INFORMATION SHOWN: Begin
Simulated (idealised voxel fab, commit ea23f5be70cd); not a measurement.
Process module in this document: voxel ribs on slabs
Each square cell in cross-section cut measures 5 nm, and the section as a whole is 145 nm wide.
INFORMATION SHOWN: End

# [ASSIGNMENT]
What you return should match the entries above exactly.

# [RESULT]
Simulated (idealised voxel fab, commit ea23f5be70cd); not a measurement.
Process module in this document: voxel ribs on slabs
Each square cell in cross-section cut measures 5 nm, and the section as a whole is 145 nm wide.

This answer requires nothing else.